**Work request:** Starting at the top line, return each entry word for word.

**Recorded data:**
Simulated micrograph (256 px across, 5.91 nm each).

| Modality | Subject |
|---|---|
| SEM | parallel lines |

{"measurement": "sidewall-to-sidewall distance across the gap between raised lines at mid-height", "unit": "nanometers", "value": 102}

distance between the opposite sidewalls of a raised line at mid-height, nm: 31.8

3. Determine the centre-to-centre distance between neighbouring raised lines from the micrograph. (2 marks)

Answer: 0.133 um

**Exercise answer:**
Simulated micrograph (256 px across, 5.91 nm each).

| Modality | Subject |
|---|---|
| SEM | parallel lines |

{"measurement": "sidewall-to-sidewall distance across the gap between raised lines at mid-height", "unit": "nanometers", "value": 102}

distance between the opposite sidewalls of a raised line at mid-height, nm: 31.8

3. Determine the centre-to-centre distance between neighbouring raised lines from the micrograph. (2 marks)

Answer: 0.133 um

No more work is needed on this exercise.